§ **Information supplied**:
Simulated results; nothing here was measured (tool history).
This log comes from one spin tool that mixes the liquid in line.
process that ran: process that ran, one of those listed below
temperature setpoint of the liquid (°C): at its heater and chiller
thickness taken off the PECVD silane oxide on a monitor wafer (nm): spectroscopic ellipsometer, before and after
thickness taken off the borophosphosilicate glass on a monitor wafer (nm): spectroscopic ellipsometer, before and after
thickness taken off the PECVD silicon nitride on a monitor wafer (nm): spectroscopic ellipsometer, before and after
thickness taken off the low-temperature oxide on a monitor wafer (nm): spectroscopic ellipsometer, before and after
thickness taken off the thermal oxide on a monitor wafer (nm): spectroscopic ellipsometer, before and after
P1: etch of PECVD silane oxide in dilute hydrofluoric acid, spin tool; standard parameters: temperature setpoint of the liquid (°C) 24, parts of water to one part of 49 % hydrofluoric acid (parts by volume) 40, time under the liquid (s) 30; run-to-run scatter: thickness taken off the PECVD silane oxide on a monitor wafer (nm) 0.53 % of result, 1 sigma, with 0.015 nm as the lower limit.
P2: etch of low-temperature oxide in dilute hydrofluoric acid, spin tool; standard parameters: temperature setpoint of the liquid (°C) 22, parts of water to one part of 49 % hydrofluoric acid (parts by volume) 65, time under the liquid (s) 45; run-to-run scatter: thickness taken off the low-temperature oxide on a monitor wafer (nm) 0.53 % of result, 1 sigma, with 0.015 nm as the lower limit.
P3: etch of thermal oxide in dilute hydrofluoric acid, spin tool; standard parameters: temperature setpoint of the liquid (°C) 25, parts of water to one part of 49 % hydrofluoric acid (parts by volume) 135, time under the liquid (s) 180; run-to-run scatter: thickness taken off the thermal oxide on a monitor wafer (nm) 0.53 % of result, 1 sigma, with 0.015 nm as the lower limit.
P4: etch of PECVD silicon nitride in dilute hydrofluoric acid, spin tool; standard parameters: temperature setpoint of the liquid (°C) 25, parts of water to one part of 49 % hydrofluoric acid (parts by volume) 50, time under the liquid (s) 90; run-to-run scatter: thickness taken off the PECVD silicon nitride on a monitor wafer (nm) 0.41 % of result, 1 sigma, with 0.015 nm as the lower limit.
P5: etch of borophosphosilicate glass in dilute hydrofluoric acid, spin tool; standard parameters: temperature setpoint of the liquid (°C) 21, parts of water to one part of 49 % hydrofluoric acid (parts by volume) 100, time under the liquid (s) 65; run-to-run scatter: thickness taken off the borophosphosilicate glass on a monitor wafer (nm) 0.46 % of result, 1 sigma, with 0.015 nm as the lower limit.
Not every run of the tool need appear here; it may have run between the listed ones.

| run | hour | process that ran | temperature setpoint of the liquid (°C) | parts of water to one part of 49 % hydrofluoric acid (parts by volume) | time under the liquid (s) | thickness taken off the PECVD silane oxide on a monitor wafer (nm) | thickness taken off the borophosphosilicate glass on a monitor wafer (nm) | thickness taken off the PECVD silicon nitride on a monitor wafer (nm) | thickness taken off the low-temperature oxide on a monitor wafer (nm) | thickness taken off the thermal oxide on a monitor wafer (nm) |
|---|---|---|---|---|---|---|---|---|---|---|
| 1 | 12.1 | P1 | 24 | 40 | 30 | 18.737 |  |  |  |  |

§ **Exercise**: Reproduce exactly the first line of the listing and every line after it, through the one containing "P2: etch of". Nothing else belongs in the output.

§ **Worked solution**:
Simulated results; nothing here was measured (tool history).
This log comes from one spin tool that mixes the liquid in line.
process that ran: process that ran, one of those listed below
temperature setpoint of the liquid (°C): at its heater and chiller
thickness taken off the PECVD silane oxide on a monitor wafer (nm): spectroscopic ellipsometer, before and after
thickness taken off the borophosphosilicate glass on a monitor wafer (nm): spectroscopic ellipsometer, before and after
thickness taken off the PECVD silicon nitride on a monitor wafer (nm): spectroscopic ellipsometer, before and after
thickness taken off the low-temperature oxide on a monitor wafer (nm): spectroscopic ellipsometer, before and after
thickness taken off the thermal oxide on a monitor wafer (nm): spectroscopic ellipsometer, before and after
P1: etch of PECVD silane oxide in dilute hydrofluoric acid, spin tool; standard parameters: temperature setpoint of the liquid (°C) 24, parts of water to one part of 49 % hydrofluoric acid (parts by volume) 40, time under the liquid (s) 30; run-to-run scatter: thickness taken off the PECVD silane oxide on a monitor wafer (nm) 0.53 % of result, 1 sigma, with 0.015 nm as the lower limit.
P2: etch of low-temperature oxide in dilute hydrofluoric acid, spin tool; standard parameters: temperature setpoint of the liquid (°C) 22, parts of water to one part of 49 % hydrofluoric acid (parts by volume) 65, time under the liquid (s) 45; run-to-run scatter: thickness taken off the low-temperature oxide on a monitor wafer (nm) 0.53 % of result, 1 sigma, with 0.015 nm as the lower limit.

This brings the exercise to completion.